Counting the line with "N5_FIN_SAQP_ALD_61: deposits SiO2, target" as the last one, copy out the lines of the data exactly from the first onward.

BEGIN

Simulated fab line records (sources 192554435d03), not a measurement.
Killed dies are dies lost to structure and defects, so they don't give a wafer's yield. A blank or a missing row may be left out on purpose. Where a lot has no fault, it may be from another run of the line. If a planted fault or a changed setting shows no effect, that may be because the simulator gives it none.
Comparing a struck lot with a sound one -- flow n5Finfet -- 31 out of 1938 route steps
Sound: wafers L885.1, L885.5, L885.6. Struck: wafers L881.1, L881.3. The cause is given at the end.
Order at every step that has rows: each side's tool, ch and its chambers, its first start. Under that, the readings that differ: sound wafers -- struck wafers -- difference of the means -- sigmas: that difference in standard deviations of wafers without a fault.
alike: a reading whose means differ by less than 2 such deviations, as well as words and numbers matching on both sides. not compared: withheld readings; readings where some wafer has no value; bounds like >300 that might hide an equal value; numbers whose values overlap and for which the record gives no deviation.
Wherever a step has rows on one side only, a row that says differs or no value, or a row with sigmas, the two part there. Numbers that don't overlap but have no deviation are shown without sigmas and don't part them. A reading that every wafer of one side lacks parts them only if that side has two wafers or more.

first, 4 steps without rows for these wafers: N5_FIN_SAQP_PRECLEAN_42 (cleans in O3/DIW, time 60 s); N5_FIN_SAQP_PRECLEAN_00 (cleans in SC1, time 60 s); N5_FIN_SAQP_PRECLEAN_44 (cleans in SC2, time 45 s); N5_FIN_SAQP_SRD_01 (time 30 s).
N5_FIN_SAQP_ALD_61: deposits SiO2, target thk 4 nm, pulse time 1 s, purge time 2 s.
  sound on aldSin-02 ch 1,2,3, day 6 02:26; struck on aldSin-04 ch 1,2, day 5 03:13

END

**Result**
Simulated fab line records (sources 192554435d03), not a measurement.
Killed dies are dies lost to structure and defects, so they don't give a wafer's yield. A blank or a missing row may be left out on purpose. Where a lot has no fault, it may be from another run of the line. If a planted fault or a changed setting shows no effect, that may be because the simulator gives it none.
Comparing a struck lot with a sound one -- flow n5Finfet -- 31 out of 1938 route steps
Sound: wafers L885.1, L885.5, L885.6. Struck: wafers L881.1, L881.3. The cause is given at the end.
Order at every step that has rows: each side's tool, ch and its chambers, its first start. Under that, the readings that differ: sound wafers -- struck wafers -- difference of the means -- sigmas: that difference in standard deviations of wafers without a fault.
alike: a reading whose means differ by less than 2 such deviations, as well as words and numbers matching on both sides. not compared: withheld readings; readings where some wafer has no value; bounds like >300 that might hide an equal value; numbers whose values overlap and for which the record gives no deviation.
Wherever a step has rows on one side only, a row that says differs or no value, or a row with sigmas, the two part there. Numbers that don't overlap but have no deviation are shown without sigmas and don't part them. A reading that every wafer of one side lacks parts them only if that side has two wafers or more.

first, 4 steps without rows for these wafers: N5_FIN_SAQP_PRECLEAN_42 (cleans in O3/DIW, time 60 s); N5_FIN_SAQP_PRECLEAN_00 (cleans in SC1, time 60 s); N5_FIN_SAQP_PRECLEAN_44 (cleans in SC2, time 45 s); N5_FIN_SAQP_SRD_01 (time 30 s).
N5_FIN_SAQP_ALD_61: deposits SiO2, target thk 4 nm, pulse time 1 s, purge time 2 s.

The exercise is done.